========
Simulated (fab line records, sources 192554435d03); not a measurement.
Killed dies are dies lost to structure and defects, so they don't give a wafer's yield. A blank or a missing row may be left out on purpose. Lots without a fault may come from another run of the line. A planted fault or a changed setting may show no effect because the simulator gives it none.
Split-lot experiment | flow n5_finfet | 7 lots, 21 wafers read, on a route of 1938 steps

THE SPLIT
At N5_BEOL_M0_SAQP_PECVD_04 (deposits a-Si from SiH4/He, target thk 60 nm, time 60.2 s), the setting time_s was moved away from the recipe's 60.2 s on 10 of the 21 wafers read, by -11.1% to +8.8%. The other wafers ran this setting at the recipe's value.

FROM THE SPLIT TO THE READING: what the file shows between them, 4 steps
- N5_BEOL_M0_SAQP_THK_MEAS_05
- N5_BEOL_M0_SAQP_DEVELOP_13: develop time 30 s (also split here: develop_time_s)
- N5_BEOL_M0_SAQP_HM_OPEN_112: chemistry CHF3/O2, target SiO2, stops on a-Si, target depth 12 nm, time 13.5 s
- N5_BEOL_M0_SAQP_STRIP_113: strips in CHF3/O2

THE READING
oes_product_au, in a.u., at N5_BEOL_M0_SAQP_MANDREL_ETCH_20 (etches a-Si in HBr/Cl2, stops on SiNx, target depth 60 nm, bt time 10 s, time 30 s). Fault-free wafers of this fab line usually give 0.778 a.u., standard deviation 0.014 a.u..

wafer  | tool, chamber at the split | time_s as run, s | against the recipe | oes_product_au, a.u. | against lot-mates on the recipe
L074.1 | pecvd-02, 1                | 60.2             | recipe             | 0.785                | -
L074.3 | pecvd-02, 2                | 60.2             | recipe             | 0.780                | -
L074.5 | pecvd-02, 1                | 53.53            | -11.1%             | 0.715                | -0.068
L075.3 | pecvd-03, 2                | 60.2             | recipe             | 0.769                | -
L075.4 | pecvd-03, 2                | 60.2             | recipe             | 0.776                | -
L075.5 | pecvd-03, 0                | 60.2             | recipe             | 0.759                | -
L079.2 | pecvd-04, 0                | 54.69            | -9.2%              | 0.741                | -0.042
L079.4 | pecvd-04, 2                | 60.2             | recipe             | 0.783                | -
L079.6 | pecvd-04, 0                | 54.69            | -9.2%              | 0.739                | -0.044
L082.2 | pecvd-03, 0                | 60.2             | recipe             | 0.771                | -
========

Looking at the data above, write out exactly the lines that start at the one containing "L075.5 | pecvd-03, 0" and end at the one containing "L079.4 | pecvd-04, 2"; include both and nothing beyond.

L075.5 | pecvd-03, 0                | 60.2             | recipe             | 0.759                | -
L079.2 | pecvd-04, 0                | 54.69            | -9.2%              | 0.741                | -0.042
L079.4 | pecvd-04, 2                | 60.2             | recipe             | 0.783                | -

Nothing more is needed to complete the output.